■ **Exercise**:
A verbatim copy of every entry is required.

■ **Excerpted data**:
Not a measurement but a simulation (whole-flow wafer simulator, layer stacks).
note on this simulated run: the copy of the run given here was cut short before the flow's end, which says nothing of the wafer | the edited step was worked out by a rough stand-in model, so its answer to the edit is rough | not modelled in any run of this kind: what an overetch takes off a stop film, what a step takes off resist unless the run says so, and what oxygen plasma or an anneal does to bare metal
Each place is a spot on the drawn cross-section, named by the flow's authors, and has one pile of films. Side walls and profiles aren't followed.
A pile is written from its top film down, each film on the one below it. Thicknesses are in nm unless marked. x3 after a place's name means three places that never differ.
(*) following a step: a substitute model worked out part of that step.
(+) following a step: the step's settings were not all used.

■ **Exercise result**:
Not a measurement but a simulation (whole-flow wafer simulator, layer stacks).
note on this simulated run: the copy of the run given here was cut short before the flow's end, which says nothing of the wafer | the edited step was worked out by a rough stand-in model, so its answer to the edit is rough | not modelled in any run of this kind: what an overetch takes off a stop film, what a step takes off resist unless the run says so, and what oxygen plasma or an anneal does to bare metal
Each place is a spot on the drawn cross-section, named by the flow's authors, and has one pile of films. Side walls and profiles aren't followed.
A pile is written from its top film down, each film on the one below it. Thicknesses are in nm unless marked. x3 after a place's name means three places that never differ.
(*) following a step: a substitute model worked out part of that step.
(+) following a step: the step's settings were not all used.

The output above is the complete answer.